• • • • •

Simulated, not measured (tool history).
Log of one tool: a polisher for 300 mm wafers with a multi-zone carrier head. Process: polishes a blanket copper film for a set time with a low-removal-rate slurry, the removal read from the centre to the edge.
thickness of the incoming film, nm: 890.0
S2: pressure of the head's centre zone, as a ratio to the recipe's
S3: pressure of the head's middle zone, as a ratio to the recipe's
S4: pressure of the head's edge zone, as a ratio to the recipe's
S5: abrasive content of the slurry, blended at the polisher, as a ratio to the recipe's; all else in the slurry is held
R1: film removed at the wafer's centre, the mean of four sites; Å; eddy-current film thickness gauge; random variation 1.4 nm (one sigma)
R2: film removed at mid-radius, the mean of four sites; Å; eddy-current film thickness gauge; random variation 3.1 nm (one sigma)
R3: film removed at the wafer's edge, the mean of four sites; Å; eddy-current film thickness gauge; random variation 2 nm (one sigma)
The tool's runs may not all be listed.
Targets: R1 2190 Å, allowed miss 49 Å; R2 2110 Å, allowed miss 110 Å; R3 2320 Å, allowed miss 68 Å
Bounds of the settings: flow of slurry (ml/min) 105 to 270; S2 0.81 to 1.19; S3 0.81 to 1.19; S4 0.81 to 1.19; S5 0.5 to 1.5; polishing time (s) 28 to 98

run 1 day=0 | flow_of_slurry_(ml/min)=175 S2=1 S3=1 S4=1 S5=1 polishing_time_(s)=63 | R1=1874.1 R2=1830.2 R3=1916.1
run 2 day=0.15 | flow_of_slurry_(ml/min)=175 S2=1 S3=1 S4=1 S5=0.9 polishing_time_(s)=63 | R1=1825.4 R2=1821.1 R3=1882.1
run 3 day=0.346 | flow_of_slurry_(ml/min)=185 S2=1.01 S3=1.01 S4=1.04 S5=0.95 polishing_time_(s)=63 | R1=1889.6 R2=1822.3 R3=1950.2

• • • • •

#### [WORK ORDER]
Using the data above, repeat exactly the lines that begin at the line with "R2: film removed" and end at the line with "run 2 day=0.15", both ends included.

#### [SOLUTION]
R2: film removed at mid-radius, the mean of four sites; Å; eddy-current film thickness gauge; random variation 3.1 nm (one sigma)
R3: film removed at the wafer's edge, the mean of four sites; Å; eddy-current film thickness gauge; random variation 2 nm (one sigma)
The tool's runs may not all be listed.
Targets: R1 2190 Å, allowed miss 49 Å; R2 2110 Å, allowed miss 110 Å; R3 2320 Å, allowed miss 68 Å
Bounds of the settings: flow of slurry (ml/min) 105 to 270; S2 0.81 to 1.19; S3 0.81 to 1.19; S4 0.81 to 1.19; S5 0.5 to 1.5; polishing time (s) 28 to 98

run 1 day=0 | flow_of_slurry_(ml/min)=175 S2=1 S3=1 S4=1 S5=1 polishing_time_(s)=63 | R1=1874.1 R2=1830.2 R3=1916.1
run 2 day=0.15 | flow_of_slurry_(ml/min)=175 S2=1 S3=1 S4=1 S5=0.9 polishing_time_(s)=63 | R1=1825.4 R2=1821.1 R3=1882.1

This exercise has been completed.